### Brief
Among the entries below, take the line with "- 11: STRIP with etch materials aC" and the line with "- 20: PATTERN", and output them and every line between them exactly, with nothing else.

### Data shown
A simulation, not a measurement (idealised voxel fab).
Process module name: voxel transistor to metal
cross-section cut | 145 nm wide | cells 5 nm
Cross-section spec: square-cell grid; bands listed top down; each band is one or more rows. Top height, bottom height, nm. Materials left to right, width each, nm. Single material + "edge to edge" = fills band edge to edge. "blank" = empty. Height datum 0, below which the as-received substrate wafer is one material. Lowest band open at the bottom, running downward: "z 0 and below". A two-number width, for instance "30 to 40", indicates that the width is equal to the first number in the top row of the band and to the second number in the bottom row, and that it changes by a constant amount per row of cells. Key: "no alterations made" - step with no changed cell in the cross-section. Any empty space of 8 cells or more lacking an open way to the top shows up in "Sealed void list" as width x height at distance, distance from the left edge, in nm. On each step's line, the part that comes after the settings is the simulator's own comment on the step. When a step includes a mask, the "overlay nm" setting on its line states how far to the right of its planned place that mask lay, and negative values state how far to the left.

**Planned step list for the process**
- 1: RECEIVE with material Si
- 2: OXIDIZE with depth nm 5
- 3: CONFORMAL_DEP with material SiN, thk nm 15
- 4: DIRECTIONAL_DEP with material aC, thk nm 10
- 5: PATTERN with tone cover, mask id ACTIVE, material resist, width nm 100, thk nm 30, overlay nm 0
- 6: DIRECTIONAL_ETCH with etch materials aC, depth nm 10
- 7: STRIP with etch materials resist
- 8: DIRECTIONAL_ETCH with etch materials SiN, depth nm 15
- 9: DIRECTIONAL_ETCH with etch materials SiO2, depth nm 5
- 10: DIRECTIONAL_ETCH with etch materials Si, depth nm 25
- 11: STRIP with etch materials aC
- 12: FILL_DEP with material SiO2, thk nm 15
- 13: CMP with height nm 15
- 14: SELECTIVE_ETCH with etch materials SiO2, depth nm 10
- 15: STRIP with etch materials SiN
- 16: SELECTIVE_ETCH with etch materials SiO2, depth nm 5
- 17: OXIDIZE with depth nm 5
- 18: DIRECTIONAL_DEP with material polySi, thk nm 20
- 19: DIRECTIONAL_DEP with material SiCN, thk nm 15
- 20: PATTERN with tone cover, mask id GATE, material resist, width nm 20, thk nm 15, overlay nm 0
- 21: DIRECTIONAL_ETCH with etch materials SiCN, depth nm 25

### Response
- 11: STRIP with etch materials aC
- 12: FILL_DEP with material SiO2, thk nm 15
- 13: CMP with height nm 15
- 14: SELECTIVE_ETCH with etch materials SiO2, depth nm 10
- 15: STRIP with etch materials SiN
- 16: SELECTIVE_ETCH with etch materials SiO2, depth nm 5
- 17: OXIDIZE with depth nm 5
- 18: DIRECTIONAL_DEP with material polySi, thk nm 20
- 19: DIRECTIONAL_DEP with material SiCN, thk nm 15
- 20: PATTERN with tone cover, mask id GATE, material resist, width nm 20, thk nm 15, overlay nm 0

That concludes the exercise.